### Work request
Print the data that follows exactly as it stands, from its first line through the line containing "Killed dies count", and stop there.

### Source data
┄┄┄┄┄┄

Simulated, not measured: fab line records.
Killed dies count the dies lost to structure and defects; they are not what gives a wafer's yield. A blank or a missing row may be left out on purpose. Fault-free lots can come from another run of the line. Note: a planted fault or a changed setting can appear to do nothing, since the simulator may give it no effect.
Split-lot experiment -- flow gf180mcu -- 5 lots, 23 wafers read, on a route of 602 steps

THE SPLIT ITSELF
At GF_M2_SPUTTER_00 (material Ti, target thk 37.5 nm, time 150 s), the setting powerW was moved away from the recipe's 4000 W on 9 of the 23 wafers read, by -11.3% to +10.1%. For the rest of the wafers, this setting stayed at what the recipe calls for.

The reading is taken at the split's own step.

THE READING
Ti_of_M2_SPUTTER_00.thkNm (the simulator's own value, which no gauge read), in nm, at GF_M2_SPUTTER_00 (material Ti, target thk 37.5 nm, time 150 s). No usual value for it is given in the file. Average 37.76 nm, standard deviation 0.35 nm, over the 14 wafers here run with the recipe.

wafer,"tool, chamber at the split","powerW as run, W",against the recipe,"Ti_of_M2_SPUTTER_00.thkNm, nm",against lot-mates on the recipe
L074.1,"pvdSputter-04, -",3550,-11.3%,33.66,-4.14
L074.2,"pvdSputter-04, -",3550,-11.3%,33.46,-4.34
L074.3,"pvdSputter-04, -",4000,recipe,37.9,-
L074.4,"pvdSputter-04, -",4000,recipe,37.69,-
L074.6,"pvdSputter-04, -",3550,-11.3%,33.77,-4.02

┄┄┄┄┄┄

### Written answer
Simulated, not measured: fab line records.
Killed dies count the dies lost to structure and defects; they are not what gives a wafer's yield. A blank or a missing row may be left out on purpose. Fault-free lots can come from another run of the line. Note: a planted fault or a changed setting can appear to do nothing, since the simulator may give it no effect.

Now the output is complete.